%%

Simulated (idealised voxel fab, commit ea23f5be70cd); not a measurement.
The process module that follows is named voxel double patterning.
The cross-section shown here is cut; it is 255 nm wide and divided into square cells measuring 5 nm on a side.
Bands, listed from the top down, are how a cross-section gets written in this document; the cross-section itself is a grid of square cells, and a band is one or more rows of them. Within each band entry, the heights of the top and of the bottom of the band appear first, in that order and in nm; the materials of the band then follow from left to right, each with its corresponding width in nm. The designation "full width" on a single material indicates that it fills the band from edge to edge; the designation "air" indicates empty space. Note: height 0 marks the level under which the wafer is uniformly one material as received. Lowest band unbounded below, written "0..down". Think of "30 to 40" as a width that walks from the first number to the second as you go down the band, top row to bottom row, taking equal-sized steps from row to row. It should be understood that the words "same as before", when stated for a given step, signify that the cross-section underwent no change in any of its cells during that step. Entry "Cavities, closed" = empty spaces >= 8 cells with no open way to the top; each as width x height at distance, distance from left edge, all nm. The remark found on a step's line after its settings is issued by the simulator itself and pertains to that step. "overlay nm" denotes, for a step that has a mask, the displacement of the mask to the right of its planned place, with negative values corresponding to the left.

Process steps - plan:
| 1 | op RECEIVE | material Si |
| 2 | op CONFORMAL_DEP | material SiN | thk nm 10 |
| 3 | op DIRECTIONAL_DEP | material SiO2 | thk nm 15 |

%%

### REQUIRED ACTION:
With the first line being the one containing "Bands, listed from" and the last line the one containing "thk nm 10 |", transcribe exactly the lines above that fall in that range.

### WRITTEN REPLY:
Bands, listed from the top down, are how a cross-section gets written in this document; the cross-section itself is a grid of square cells, and a band is one or more rows of them. Within each band entry, the heights of the top and of the bottom of the band appear first, in that order and in nm; the materials of the band then follow from left to right, each with its corresponding width in nm. The designation "full width" on a single material indicates that it fills the band from edge to edge; the designation "air" indicates empty space. Note: height 0 marks the level under which the wafer is uniformly one material as received. Lowest band unbounded below, written "0..down". Think of "30 to 40" as a width that walks from the first number to the second as you go down the band, top row to bottom row, taking equal-sized steps from row to row. It should be understood that the words "same as before", when stated for a given step, signify that the cross-section underwent no change in any of its cells during that step. Entry "Cavities, closed" = empty spaces >= 8 cells with no open way to the top; each as width x height at distance, distance from left edge, all nm. The remark found on a step's line after its settings is issued by the simulator itself and pertains to that step. "overlay nm" denotes, for a step that has a mask, the displacement of the mask to the right of its planned place, with negative values corresponding to the left.

Process steps - plan:
| 1 | op RECEIVE | material Si |
| 2 | op CONFORMAL_DEP | material SiN | thk nm 10 |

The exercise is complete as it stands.